§ **Work task**:
Please write out, exactly, every line of the listing from its first line through the one that includes "Candidate: I'd say 0.126 micrometres.".

╔══
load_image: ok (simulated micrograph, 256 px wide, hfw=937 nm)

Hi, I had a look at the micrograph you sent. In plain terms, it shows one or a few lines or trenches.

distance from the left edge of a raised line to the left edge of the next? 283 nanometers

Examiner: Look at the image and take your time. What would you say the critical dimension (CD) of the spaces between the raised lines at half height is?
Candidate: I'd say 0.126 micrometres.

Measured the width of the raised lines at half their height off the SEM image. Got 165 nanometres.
╚══

§ **Answer box**:
load_image: ok (simulated micrograph, 256 px wide, hfw=937 nm)

Hi, I had a look at the micrograph you sent. In plain terms, it shows one or a few lines or trenches.

distance from the left edge of a raised line to the left edge of the next? 283 nanometers

Examiner: Look at the image and take your time. What would you say the critical dimension (CD) of the spaces between the raised lines at half height is?
Candidate: I'd say 0.126 micrometres.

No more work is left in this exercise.